- **Listed records**
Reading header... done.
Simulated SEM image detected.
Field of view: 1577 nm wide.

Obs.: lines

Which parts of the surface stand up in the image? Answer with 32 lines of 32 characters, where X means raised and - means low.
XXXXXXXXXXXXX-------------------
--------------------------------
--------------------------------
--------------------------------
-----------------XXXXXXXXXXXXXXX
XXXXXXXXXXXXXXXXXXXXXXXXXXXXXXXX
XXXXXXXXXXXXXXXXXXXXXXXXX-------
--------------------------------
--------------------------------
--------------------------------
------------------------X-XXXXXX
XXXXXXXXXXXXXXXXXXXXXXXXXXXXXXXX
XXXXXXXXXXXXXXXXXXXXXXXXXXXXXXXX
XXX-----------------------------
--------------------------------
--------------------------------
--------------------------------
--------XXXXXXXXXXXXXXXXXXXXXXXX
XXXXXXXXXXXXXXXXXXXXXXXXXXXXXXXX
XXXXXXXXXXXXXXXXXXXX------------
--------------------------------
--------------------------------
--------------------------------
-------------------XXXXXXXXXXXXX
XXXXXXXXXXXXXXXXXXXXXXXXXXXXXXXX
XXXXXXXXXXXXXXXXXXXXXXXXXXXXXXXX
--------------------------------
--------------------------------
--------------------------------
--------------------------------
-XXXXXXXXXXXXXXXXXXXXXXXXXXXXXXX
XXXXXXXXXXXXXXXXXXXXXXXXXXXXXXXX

- **Assignment**
The lines to return begin at the first line of the records and end at the line holding "------------------------X-XXXXXX"; please return them exactly, including both, and nothing beyond.

- **Exercise solution**
Reading header... done.
Simulated SEM image detected.
Field of view: 1577 nm wide.

Obs.: lines

Which parts of the surface stand up in the image? Answer with 32 lines of 32 characters, where X means raised and - means low.
XXXXXXXXXXXXX-------------------
--------------------------------
--------------------------------
--------------------------------
-----------------XXXXXXXXXXXXXXX
XXXXXXXXXXXXXXXXXXXXXXXXXXXXXXXX
XXXXXXXXXXXXXXXXXXXXXXXXX-------
--------------------------------
--------------------------------
--------------------------------
------------------------X-XXXXXX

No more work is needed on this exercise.